WORK TASK — The entries below are to be reproduced in full, exactly as written.

SUPPLIED DATA —
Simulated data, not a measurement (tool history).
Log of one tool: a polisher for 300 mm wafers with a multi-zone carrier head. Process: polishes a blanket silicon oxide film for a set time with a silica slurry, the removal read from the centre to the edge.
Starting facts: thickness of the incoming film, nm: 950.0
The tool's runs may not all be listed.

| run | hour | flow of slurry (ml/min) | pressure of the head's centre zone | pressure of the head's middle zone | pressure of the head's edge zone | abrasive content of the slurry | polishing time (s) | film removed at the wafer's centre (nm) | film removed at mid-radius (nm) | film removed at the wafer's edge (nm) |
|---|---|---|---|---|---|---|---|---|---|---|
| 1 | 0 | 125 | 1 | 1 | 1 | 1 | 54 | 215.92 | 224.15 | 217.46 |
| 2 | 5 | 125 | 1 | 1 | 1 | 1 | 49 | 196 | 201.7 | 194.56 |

SOLUTION —
Simulated data, not a measurement (tool history).
Log of one tool: a polisher for 300 mm wafers with a multi-zone carrier head. Process: polishes a blanket silicon oxide film for a set time with a silica slurry, the removal read from the centre to the edge.
Starting facts: thickness of the incoming film, nm: 950.0
The tool's runs may not all be listed.

| run | hour | flow of slurry (ml/min) | pressure of the head's centre zone | pressure of the head's middle zone | pressure of the head's edge zone | abrasive content of the slurry | polishing time (s) | film removed at the wafer's centre (nm) | film removed at mid-radius (nm) | film removed at the wafer's edge (nm) |
|---|---|---|---|---|---|---|---|---|---|---|
| 1 | 0 | 125 | 1 | 1 | 1 | 1 | 54 | 215.92 | 224.15 | 217.46 |
| 2 | 5 | 125 | 1 | 1 | 1 | 1 | 49 | 196 | 201.7 | 194.56 |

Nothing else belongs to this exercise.